● **REQUIRED ACTION**
Write out the data that follows. Keep every character unchanged.

● **DATA SUPPLIED**
--------------------------------------------------

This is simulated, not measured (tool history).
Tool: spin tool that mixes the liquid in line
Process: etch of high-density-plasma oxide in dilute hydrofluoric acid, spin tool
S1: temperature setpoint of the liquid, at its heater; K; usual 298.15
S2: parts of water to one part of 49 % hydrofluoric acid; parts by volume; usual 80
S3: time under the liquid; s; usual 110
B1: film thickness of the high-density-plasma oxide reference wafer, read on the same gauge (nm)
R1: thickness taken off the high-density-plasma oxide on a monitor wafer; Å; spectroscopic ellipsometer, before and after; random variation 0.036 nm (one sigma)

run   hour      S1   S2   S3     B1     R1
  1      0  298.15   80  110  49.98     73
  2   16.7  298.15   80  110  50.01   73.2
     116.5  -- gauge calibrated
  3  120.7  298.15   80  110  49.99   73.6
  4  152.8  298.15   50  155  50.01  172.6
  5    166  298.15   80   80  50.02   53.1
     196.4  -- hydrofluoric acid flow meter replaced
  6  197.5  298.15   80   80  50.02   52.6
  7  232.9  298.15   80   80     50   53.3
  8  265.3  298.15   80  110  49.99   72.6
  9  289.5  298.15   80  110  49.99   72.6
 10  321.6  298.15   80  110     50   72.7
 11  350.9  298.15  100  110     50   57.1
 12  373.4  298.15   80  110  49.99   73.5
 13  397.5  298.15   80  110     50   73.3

--------------------------------------------------

● **TASK RESULT**
This is simulated, not measured (tool history).
Tool: spin tool that mixes the liquid in line
Process: etch of high-density-plasma oxide in dilute hydrofluoric acid, spin tool
S1: temperature setpoint of the liquid, at its heater; K; usual 298.15
S2: parts of water to one part of 49 % hydrofluoric acid; parts by volume; usual 80
S3: time under the liquid; s; usual 110
B1: film thickness of the high-density-plasma oxide reference wafer, read on the same gauge (nm)
R1: thickness taken off the high-density-plasma oxide on a monitor wafer; Å; spectroscopic ellipsometer, before and after; random variation 0.036 nm (one sigma)

run   hour      S1   S2   S3     B1     R1
  1      0  298.15   80  110  49.98     73
  2   16.7  298.15   80  110  50.01   73.2
     116.5  -- gauge calibrated
  3  120.7  298.15   80  110  49.99   73.6
  4  152.8  298.15   50  155  50.01  172.6
  5    166  298.15   80   80  50.02   53.1
     196.4  -- hydrofluoric acid flow meter replaced
  6  197.5  298.15   80   80  50.02   52.6
  7  232.9  298.15   80   80     50   53.3
  8  265.3  298.15   80  110  49.99   72.6
  9  289.5  298.15   80  110  49.99   72.6
 10  321.6  298.15   80  110     50   72.7
 11  350.9  298.15  100  110     50   57.1
 12  373.4  298.15   80  110  49.99   73.5
 13  397.5  298.15   80  110     50   73.3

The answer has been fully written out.